*** Opening SOURCE MATERIAL ***

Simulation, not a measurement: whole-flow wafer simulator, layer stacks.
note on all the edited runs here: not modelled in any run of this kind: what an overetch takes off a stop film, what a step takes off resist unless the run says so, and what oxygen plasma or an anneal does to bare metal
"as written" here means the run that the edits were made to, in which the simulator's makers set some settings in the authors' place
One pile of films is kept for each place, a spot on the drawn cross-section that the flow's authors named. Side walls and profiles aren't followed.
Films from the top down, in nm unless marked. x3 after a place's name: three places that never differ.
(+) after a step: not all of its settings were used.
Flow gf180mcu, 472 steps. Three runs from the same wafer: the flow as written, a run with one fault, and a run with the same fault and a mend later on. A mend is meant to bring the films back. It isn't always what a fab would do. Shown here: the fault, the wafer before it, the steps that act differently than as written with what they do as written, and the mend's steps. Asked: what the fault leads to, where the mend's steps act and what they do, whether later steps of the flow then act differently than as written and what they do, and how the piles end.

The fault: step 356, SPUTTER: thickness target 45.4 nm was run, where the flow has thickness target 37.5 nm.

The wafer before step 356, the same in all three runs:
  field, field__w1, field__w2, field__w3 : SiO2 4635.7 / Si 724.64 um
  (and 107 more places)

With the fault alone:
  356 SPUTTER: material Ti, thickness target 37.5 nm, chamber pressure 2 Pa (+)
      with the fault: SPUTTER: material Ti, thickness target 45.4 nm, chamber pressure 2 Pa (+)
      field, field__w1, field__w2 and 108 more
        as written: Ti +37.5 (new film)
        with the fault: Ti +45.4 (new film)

*** Closing SOURCE MATERIAL ***

→ WORK INSTRUCTION: The range runs from the line with "field, field__w1, field__w2 and" up to and including the line with "as written: Ti +37.5 (new film)" in the listing above; please write out exactly those lines and nothing more.

→ TASK RESULT:
      field, field__w1, field__w2 and 108 more
        as written: Ti +37.5 (new film)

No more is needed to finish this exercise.